▶ REQUIREMENT
The lines from the start of the listing through the line containing "In this notation" should be printed exactly, and no other lines should be printed.

▶ INFORMATION GIVEN
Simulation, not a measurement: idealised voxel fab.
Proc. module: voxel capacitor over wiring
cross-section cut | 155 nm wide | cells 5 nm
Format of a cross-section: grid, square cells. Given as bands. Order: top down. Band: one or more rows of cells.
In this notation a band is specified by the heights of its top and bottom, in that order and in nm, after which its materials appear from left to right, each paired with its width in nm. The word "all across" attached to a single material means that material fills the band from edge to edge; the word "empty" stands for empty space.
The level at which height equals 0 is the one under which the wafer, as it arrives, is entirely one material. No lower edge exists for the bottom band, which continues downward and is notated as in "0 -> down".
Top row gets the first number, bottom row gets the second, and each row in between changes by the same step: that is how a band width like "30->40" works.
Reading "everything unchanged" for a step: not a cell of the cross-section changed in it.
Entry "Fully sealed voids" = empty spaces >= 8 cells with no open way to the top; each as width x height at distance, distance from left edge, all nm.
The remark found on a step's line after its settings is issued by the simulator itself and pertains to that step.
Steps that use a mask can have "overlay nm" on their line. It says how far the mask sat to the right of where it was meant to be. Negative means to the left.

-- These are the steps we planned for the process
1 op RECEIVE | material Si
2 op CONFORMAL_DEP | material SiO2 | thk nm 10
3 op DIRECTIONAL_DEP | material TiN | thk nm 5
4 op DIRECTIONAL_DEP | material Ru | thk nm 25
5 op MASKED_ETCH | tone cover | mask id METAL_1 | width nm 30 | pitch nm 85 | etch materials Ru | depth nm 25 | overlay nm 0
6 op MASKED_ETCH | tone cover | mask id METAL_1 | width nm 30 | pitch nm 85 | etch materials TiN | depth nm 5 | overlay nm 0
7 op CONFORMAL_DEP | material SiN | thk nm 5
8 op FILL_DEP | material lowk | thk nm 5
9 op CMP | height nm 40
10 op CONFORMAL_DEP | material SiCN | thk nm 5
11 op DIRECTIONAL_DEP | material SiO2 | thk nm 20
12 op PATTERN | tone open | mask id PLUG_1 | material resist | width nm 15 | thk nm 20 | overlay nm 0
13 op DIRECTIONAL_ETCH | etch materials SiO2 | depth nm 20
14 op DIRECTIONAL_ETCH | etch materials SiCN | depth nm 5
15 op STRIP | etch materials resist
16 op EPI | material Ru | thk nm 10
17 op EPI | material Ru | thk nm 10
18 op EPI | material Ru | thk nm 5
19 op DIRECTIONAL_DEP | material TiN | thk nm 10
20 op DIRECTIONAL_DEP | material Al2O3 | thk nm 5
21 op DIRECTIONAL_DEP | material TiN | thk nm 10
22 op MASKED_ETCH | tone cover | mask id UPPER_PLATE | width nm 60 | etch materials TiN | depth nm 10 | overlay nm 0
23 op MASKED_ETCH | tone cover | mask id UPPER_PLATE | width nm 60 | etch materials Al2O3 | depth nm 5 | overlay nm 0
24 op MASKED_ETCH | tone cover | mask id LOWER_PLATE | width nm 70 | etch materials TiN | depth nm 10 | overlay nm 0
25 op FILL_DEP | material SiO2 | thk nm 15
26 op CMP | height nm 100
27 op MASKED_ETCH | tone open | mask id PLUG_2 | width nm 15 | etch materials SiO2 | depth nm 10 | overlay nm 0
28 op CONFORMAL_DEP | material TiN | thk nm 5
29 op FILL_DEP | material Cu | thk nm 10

▶ TASK ANSWER
Simulation, not a measurement: idealised voxel fab.
Proc. module: voxel capacitor over wiring
cross-section cut | 155 nm wide | cells 5 nm
Format of a cross-section: grid, square cells. Given as bands. Order: top down. Band: one or more rows of cells.
In this notation a band is specified by the heights of its top and bottom, in that order and in nm, after which its materials appear from left to right, each paired with its width in nm. The word "all across" attached to a single material means that material fills the band from edge to edge; the word "empty" stands for empty space.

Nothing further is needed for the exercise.